_ _ _ _
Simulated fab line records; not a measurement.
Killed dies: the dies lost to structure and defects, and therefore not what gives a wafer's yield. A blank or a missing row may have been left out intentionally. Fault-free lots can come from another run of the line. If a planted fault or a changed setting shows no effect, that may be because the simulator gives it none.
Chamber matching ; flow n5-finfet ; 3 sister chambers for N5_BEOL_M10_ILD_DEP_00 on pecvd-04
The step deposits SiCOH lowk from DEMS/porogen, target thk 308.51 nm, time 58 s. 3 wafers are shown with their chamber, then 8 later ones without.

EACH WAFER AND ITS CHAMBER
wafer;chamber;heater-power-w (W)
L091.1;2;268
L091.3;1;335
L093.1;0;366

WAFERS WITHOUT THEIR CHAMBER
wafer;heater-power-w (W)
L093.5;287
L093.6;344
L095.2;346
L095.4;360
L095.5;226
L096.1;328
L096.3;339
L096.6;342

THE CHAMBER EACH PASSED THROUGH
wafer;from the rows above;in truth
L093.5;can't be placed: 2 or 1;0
_ _ _ _

EXERCISE. Would you give the listing again, word for word?

EXERCISE RESPONSE.
Simulated fab line records; not a measurement.
Killed dies: the dies lost to structure and defects, and therefore not what gives a wafer's yield. A blank or a missing row may have been left out intentionally. Fault-free lots can come from another run of the line. If a planted fault or a changed setting shows no effect, that may be because the simulator gives it none.
Chamber matching ; flow n5-finfet ; 3 sister chambers for N5_BEOL_M10_ILD_DEP_00 on pecvd-04
The step deposits SiCOH lowk from DEMS/porogen, target thk 308.51 nm, time 58 s. 3 wafers are shown with their chamber, then 8 later ones without.

EACH WAFER AND ITS CHAMBER
wafer;chamber;heater-power-w (W)
L091.1;2;268
L091.3;1;335
L093.1;0;366

WAFERS WITHOUT THEIR CHAMBER
wafer;heater-power-w (W)
L093.5;287
L093.6;344
L095.2;346
L095.4;360
L095.5;226
L096.1;328
L096.3;339
L096.6;342

THE CHAMBER EACH PASSED THROUGH
wafer;from the rows above;in truth
L093.5;can't be placed: 2 or 1;0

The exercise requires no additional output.